Work request
Beginning with the first line of the entries below, quote each line until you reach and include the line with "Task: find the".

-- Opening Marker --

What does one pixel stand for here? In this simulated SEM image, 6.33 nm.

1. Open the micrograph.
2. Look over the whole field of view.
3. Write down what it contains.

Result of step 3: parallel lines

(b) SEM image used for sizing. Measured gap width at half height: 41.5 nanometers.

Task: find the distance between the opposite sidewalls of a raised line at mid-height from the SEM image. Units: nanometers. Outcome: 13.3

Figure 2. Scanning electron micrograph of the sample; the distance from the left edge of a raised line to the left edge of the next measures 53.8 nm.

-- Closing Marker --

Response area
What does one pixel stand for here? In this simulated SEM image, 6.33 nm.

1. Open the micrograph.
2. Look over the whole field of view.
3. Write down what it contains.

Result of step 3: parallel lines

(b) SEM image used for sizing. Measured gap width at half height: 41.5 nanometers.

Task: find the distance between the opposite sidewalls of a raised line at mid-height from the SEM image. Units: nanometers. Outcome: 13.3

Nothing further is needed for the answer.